▸ **WORK ORDER**
Copy the lines of the entries exactly, from the opening one to the one holding "Before the first", and leave out everything after.

▸ **SUPPLIED INFORMATION**
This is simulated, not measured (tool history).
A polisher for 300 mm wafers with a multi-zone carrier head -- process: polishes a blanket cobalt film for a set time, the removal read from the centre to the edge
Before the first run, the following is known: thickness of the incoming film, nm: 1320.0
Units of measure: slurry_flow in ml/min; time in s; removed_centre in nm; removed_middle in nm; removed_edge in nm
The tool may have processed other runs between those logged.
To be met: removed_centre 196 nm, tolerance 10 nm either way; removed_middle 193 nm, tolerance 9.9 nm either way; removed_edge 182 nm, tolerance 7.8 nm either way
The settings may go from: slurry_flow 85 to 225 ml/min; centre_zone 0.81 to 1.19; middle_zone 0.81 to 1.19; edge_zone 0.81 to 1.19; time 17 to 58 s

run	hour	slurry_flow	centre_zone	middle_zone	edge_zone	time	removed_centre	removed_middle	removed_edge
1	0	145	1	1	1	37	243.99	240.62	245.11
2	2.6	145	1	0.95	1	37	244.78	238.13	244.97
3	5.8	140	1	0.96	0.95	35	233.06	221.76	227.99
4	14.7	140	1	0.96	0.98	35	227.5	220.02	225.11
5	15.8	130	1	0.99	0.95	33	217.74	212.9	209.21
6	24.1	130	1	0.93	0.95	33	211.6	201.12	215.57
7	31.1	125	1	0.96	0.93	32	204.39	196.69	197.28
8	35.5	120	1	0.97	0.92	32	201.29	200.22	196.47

▸ **SOLUTION**
This is simulated, not measured (tool history).
A polisher for 300 mm wafers with a multi-zone carrier head -- process: polishes a blanket cobalt film for a set time, the removal read from the centre to the edge
Before the first run, the following is known: thickness of the incoming film, nm: 1320.0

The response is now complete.